**WORK ORDER:** The job is to output each record again, character for character.

**DATASET EXTRACT:**
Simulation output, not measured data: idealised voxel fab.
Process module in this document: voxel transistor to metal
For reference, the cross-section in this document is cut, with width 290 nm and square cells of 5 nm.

**WRITTEN RESPONSE:**
Simulation output, not measured data: idealised voxel fab.
Process module in this document: voxel transistor to metal
For reference, the cross-section in this document is cut, with width 290 nm and square cells of 5 nm.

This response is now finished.